─── DATASET

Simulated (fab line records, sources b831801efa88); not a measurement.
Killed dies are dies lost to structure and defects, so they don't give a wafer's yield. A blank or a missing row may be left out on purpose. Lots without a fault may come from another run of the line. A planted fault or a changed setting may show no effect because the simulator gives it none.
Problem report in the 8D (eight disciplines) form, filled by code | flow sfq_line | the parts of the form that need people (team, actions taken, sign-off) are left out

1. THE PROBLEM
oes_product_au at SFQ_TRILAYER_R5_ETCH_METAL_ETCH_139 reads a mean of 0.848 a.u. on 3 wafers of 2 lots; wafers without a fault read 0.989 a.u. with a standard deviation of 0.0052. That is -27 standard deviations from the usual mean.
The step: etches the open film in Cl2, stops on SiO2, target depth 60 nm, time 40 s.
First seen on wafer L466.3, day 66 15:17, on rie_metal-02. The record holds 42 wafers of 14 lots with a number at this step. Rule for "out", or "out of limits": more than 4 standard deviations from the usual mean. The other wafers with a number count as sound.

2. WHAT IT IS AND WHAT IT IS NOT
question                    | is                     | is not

──────

WORK ITEM
Copy out all the entries exactly once more.

TASK RESPONSE
Simulated (fab line records, sources b831801efa88); not a measurement.
Killed dies are dies lost to structure and defects, so they don't give a wafer's yield. A blank or a missing row may be left out on purpose. Lots without a fault may come from another run of the line. A planted fault or a changed setting may show no effect because the simulator gives it none.
Problem report in the 8D (eight disciplines) form, filled by code | flow sfq_line | the parts of the form that need people (team, actions taken, sign-off) are left out

1. THE PROBLEM
oes_product_au at SFQ_TRILAYER_R5_ETCH_METAL_ETCH_139 reads a mean of 0.848 a.u. on 3 wafers of 2 lots; wafers without a fault read 0.989 a.u. with a standard deviation of 0.0052. That is -27 standard deviations from the usual mean.
The step: etches the open film in Cl2, stops on SiO2, target depth 60 nm, time 40 s.
First seen on wafer L466.3, day 66 15:17, on rie_metal-02. The record holds 42 wafers of 14 lots with a number at this step. Rule for "out", or "out of limits": more than 4 standard deviations from the usual mean. The other wafers with a number count as sound.

2. WHAT IT IS AND WHAT IT IS NOT
question                    | is                     | is not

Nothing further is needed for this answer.